**Action item**
Repeat every record exactly as written.

━━━ Entries provided ━━━
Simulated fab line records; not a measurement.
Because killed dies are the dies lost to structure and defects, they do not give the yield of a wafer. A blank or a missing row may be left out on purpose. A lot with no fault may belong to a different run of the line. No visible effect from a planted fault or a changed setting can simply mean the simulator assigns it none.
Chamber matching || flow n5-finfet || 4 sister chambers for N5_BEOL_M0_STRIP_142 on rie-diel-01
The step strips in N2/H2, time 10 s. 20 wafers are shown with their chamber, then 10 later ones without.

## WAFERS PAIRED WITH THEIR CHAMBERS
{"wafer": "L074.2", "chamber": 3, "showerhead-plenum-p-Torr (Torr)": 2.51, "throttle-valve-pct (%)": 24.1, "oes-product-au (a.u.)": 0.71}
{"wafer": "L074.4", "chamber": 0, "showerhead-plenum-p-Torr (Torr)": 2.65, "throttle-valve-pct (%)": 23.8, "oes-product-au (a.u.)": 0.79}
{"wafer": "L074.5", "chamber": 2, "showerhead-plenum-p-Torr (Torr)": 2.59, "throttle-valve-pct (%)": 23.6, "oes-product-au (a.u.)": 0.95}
━━━

**Task solution**
Simulated fab line records; not a measurement.
Because killed dies are the dies lost to structure and defects, they do not give the yield of a wafer. A blank or a missing row may be left out on purpose. A lot with no fault may belong to a different run of the line. No visible effect from a planted fault or a changed setting can simply mean the simulator assigns it none.
Chamber matching || flow n5-finfet || 4 sister chambers for N5_BEOL_M0_STRIP_142 on rie-diel-01
The step strips in N2/H2, time 10 s. 20 wafers are shown with their chamber, then 10 later ones without.

## WAFERS PAIRED WITH THEIR CHAMBERS
{"wafer": "L074.2", "chamber": 3, "showerhead-plenum-p-Torr (Torr)": 2.51, "throttle-valve-pct (%)": 24.1, "oes-product-au (a.u.)": 0.71}
{"wafer": "L074.4", "chamber": 0, "showerhead-plenum-p-Torr (Torr)": 2.65, "throttle-valve-pct (%)": 23.8, "oes-product-au (a.u.)": 0.79}
{"wafer": "L074.5", "chamber": 2, "showerhead-plenum-p-Torr (Torr)": 2.59, "throttle-valve-pct (%)": 23.6, "oes-product-au (a.u.)": 0.95}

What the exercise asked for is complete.